Extracted data.
******
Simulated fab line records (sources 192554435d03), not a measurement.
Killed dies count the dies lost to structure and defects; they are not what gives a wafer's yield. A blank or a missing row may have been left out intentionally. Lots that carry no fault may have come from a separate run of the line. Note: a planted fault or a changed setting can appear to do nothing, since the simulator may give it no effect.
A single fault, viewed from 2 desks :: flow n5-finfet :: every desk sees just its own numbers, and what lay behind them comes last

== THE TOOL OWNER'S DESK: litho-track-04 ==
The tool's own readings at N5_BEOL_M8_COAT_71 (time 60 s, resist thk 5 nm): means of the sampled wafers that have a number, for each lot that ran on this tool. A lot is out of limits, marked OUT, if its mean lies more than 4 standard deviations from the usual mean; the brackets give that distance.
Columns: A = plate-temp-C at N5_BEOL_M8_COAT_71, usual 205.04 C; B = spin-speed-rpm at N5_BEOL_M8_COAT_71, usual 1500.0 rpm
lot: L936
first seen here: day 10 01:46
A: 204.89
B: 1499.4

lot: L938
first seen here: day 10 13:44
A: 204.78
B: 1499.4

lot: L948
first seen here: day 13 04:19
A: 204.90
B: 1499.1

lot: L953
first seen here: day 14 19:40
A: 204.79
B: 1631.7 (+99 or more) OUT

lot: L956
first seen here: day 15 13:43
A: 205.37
******

Brief. The answer should reproduce each entry above in full.

Exercise response.
Simulated fab line records (sources 192554435d03), not a measurement.
Killed dies count the dies lost to structure and defects; they are not what gives a wafer's yield. A blank or a missing row may have been left out intentionally. Lots that carry no fault may have come from a separate run of the line. Note: a planted fault or a changed setting can appear to do nothing, since the simulator may give it no effect.
A single fault, viewed from 2 desks :: flow n5-finfet :: every desk sees just its own numbers, and what lay behind them comes last

== THE TOOL OWNER'S DESK: litho-track-04 ==
The tool's own readings at N5_BEOL_M8_COAT_71 (time 60 s, resist thk 5 nm): means of the sampled wafers that have a number, for each lot that ran on this tool. A lot is out of limits, marked OUT, if its mean lies more than 4 standard deviations from the usual mean; the brackets give that distance.
Columns: A = plate-temp-C at N5_BEOL_M8_COAT_71, usual 205.04 C; B = spin-speed-rpm at N5_BEOL_M8_COAT_71, usual 1500.0 rpm
lot: L936
first seen here: day 10 01:46
A: 204.89
B: 1499.4

lot: L938
first seen here: day 10 13:44
A: 204.78
B: 1499.4

lot: L948
first seen here: day 13 04:19
A: 204.90
B: 1499.1

lot: L953
first seen here: day 14 19:40
A: 204.79
B: 1631.7 (+99 or more) OUT

lot: L956
first seen here: day 15 13:43
A: 205.37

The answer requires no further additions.